### Listed entries
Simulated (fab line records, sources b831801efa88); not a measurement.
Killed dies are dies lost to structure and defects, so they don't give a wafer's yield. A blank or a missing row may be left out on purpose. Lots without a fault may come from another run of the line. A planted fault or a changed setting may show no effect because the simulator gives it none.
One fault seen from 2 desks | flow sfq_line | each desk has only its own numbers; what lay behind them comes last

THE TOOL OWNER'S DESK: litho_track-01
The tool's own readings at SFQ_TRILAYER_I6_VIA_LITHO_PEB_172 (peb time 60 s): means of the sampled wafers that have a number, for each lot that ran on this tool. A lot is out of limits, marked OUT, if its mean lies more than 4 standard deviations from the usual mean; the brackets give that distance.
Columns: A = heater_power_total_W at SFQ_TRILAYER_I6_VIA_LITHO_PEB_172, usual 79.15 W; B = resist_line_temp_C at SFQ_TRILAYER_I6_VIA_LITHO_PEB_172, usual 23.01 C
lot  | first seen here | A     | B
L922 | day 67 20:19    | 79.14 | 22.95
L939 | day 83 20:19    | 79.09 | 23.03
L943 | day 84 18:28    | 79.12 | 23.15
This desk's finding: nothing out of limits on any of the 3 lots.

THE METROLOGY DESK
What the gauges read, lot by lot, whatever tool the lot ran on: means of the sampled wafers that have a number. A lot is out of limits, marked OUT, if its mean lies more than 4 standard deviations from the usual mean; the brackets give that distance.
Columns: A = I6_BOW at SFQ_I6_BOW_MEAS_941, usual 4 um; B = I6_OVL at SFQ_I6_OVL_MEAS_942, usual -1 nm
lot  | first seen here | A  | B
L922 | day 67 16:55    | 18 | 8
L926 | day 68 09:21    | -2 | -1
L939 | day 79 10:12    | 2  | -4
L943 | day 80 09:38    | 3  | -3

### Work order
Reproduce every line of the material exactly.

### Task output
Simulated (fab line records, sources b831801efa88); not a measurement.
Killed dies are dies lost to structure and defects, so they don't give a wafer's yield. A blank or a missing row may be left out on purpose. Lots without a fault may come from another run of the line. A planted fault or a changed setting may show no effect because the simulator gives it none.
One fault seen from 2 desks | flow sfq_line | each desk has only its own numbers; what lay behind them comes last

THE TOOL OWNER'S DESK: litho_track-01
The tool's own readings at SFQ_TRILAYER_I6_VIA_LITHO_PEB_172 (peb time 60 s): means of the sampled wafers that have a number, for each lot that ran on this tool. A lot is out of limits, marked OUT, if its mean lies more than 4 standard deviations from the usual mean; the brackets give that distance.
Columns: A = heater_power_total_W at SFQ_TRILAYER_I6_VIA_LITHO_PEB_172, usual 79.15 W; B = resist_line_temp_C at SFQ_TRILAYER_I6_VIA_LITHO_PEB_172, usual 23.01 C
lot  | first seen here | A     | B
L922 | day 67 20:19    | 79.14 | 22.95
L939 | day 83 20:19    | 79.09 | 23.03
L943 | day 84 18:28    | 79.12 | 23.15
This desk's finding: nothing out of limits on any of the 3 lots.

THE METROLOGY DESK
What the gauges read, lot by lot, whatever tool the lot ran on: means of the sampled wafers that have a number. A lot is out of limits, marked OUT, if its mean lies more than 4 standard deviations from the usual mean; the brackets give that distance.
Columns: A = I6_BOW at SFQ_I6_BOW_MEAS_941, usual 4 um; B = I6_OVL at SFQ_I6_OVL_MEAS_942, usual -1 nm
lot  | first seen here | A  | B
L922 | day 67 16:55    | 18 | 8
L926 | day 68 09:21    | -2 | -1
L939 | day 79 10:12    | 2  | -4
L943 | day 80 09:38    | 3  | -3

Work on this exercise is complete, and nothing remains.